── DATA FOR REVIEW

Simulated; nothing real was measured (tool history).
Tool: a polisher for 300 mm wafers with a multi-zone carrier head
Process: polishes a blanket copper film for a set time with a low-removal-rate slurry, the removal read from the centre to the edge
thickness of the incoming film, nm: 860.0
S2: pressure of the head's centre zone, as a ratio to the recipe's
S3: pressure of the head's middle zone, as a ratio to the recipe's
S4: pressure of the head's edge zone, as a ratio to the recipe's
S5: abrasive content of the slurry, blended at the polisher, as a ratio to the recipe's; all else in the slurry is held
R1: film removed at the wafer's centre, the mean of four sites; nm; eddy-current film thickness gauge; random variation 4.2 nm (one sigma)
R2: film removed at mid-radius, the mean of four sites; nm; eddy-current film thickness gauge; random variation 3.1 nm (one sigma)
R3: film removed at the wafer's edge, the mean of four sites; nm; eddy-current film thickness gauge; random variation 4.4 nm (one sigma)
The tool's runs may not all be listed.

────

REQUIRED ACTION>
Set down the records once more, character for character.

YOUR SOLUTION>
Simulated; nothing real was measured (tool history).
Tool: a polisher for 300 mm wafers with a multi-zone carrier head
Process: polishes a blanket copper film for a set time with a low-removal-rate slurry, the removal read from the centre to the edge
thickness of the incoming film, nm: 860.0
S2: pressure of the head's centre zone, as a ratio to the recipe's
S3: pressure of the head's middle zone, as a ratio to the recipe's
S4: pressure of the head's edge zone, as a ratio to the recipe's
S5: abrasive content of the slurry, blended at the polisher, as a ratio to the recipe's; all else in the slurry is held
R1: film removed at the wafer's centre, the mean of four sites; nm; eddy-current film thickness gauge; random variation 4.2 nm (one sigma)
R2: film removed at mid-radius, the mean of four sites; nm; eddy-current film thickness gauge; random variation 3.1 nm (one sigma)
R3: film removed at the wafer's edge, the mean of four sites; nm; eddy-current film thickness gauge; random variation 4.4 nm (one sigma)
The tool's runs may not all be listed.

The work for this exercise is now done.